--- --- ---

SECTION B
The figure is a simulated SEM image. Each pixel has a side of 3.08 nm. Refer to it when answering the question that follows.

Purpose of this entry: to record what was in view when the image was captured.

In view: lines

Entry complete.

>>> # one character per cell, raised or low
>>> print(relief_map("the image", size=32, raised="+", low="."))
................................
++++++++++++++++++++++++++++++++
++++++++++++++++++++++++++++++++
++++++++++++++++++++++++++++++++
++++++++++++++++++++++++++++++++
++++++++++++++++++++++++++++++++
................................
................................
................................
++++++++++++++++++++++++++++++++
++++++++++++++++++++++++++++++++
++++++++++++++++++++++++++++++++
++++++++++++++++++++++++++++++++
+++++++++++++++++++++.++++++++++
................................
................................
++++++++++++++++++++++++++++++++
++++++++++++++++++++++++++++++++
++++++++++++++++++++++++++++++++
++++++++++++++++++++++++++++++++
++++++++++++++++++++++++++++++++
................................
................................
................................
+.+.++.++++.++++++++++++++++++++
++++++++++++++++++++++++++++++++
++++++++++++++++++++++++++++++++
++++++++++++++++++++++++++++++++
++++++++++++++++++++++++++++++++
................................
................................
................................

--- --- ---

Your answer must consist only of the lines from the start of the records above through the line with "Entry complete.", each retyped exactly.

# Exercise response
SECTION B
The figure is a simulated SEM image. Each pixel has a side of 3.08 nm. Refer to it when answering the question that follows.

Purpose of this entry: to record what was in view when the image was captured.

In view: lines

Entry complete.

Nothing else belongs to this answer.